**Required action**
The full set of entries, reproduced exactly, is the expected answer.

**Information given**
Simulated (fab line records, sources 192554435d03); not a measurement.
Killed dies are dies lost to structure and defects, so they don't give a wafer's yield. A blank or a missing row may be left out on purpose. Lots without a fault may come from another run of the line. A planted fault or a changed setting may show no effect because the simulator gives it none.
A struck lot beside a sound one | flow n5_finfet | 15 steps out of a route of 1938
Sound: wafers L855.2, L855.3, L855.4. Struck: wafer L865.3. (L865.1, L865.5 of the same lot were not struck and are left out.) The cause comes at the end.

**Task answer**
Simulated (fab line records, sources 192554435d03); not a measurement.
Killed dies are dies lost to structure and defects, so they don't give a wafer's yield. A blank or a missing row may be left out on purpose. Lots without a fault may come from another run of the line. A planted fault or a changed setting may show no effect because the simulator gives it none.
A struck lot beside a sound one | flow n5_finfet | 15 steps out of a route of 1938
Sound: wafers L855.2, L855.3, L855.4. Struck: wafer L865.3. (L865.1, L865.5 of the same lot were not struck and are left out.) The cause comes at the end.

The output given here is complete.